◆ Exercise:
Exactly as they appear, restate the lines of the material, from the first through the one containing "Killed dies are".

◆ Data shown:
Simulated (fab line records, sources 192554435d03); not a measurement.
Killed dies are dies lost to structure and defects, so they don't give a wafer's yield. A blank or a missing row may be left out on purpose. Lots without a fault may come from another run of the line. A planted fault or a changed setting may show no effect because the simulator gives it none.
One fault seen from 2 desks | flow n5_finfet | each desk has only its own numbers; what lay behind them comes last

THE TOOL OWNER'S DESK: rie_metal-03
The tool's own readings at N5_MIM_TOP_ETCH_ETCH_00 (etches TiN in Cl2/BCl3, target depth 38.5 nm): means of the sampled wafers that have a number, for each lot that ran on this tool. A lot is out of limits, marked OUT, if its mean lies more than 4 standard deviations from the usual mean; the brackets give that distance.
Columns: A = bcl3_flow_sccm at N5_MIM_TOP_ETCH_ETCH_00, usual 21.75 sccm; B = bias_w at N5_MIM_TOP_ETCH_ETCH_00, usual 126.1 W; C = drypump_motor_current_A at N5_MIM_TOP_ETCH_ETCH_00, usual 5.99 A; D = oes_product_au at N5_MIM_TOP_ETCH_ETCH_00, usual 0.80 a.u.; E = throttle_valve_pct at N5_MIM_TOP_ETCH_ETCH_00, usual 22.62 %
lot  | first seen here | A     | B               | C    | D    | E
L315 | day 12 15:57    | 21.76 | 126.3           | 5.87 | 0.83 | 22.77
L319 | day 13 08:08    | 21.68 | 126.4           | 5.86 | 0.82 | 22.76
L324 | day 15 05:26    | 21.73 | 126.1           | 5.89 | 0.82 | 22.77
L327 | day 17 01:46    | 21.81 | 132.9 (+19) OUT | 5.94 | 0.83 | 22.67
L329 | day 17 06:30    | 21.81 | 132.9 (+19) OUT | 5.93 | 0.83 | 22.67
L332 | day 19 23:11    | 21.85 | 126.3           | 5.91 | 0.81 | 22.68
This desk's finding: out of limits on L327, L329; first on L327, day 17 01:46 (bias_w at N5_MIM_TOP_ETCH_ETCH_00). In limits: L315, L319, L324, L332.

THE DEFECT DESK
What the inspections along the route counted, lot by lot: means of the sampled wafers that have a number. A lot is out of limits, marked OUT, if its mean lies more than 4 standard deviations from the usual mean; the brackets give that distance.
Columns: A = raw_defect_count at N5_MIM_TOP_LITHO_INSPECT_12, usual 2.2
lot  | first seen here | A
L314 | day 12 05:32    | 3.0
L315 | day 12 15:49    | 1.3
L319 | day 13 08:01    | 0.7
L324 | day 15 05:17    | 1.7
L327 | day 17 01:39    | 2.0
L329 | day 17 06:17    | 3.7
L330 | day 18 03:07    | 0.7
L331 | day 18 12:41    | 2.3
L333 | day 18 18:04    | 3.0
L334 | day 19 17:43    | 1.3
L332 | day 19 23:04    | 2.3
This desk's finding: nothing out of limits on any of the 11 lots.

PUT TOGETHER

◆ Your solution:
Simulated (fab line records, sources 192554435d03); not a measurement.
Killed dies are dies lost to structure and defects, so they don't give a wafer's yield. A blank or a missing row may be left out on purpose. Lots without a fault may come from another run of the line. A planted fault or a changed setting may show no effect because the simulator gives it none.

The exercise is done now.